- Opening Delimiter -
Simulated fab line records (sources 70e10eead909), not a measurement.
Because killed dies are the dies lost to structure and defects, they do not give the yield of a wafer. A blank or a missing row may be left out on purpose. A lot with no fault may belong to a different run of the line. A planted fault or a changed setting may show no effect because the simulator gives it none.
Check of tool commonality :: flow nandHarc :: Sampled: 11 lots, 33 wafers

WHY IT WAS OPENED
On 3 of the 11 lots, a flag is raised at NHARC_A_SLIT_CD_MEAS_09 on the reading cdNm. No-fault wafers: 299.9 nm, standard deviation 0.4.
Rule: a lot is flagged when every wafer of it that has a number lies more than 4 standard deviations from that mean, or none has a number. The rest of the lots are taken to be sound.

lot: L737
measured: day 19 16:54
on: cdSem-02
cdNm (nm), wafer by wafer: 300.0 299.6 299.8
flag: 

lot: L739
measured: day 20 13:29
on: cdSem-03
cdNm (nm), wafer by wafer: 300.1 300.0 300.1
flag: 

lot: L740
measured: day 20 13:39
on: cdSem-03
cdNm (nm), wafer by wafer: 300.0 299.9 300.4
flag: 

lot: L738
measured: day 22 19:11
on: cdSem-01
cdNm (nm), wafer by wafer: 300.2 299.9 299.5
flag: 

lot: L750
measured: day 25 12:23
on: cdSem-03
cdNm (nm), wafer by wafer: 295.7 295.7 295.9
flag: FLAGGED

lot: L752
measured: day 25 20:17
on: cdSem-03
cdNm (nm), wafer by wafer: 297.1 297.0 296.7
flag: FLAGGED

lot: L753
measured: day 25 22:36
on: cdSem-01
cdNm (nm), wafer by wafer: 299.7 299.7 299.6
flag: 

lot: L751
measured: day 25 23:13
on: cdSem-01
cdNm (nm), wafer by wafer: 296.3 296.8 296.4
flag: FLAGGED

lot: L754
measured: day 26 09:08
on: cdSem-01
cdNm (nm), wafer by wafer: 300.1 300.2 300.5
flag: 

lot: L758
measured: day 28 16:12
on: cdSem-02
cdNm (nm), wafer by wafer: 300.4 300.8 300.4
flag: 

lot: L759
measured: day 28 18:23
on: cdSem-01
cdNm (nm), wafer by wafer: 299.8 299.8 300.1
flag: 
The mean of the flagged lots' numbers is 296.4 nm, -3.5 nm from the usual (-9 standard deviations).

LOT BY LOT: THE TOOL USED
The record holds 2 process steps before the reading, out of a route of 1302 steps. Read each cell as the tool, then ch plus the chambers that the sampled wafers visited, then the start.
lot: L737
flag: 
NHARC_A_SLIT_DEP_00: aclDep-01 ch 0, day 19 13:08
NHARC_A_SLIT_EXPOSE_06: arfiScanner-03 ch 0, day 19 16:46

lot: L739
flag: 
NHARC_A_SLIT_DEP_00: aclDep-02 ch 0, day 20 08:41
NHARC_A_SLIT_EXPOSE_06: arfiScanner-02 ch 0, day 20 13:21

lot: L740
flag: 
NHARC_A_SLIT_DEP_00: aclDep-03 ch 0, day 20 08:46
- Closing Delimiter -

Requirement: From the first line of the data through the line with "WHY IT WAS OPENED", quote each line exactly and add nothing else.

Exercise solution:
Simulated fab line records (sources 70e10eead909), not a measurement.
Because killed dies are the dies lost to structure and defects, they do not give the yield of a wafer. A blank or a missing row may be left out on purpose. A lot with no fault may belong to a different run of the line. A planted fault or a changed setting may show no effect because the simulator gives it none.
Check of tool commonality :: flow nandHarc :: Sampled: 11 lots, 33 wafers

WHY IT WAS OPENED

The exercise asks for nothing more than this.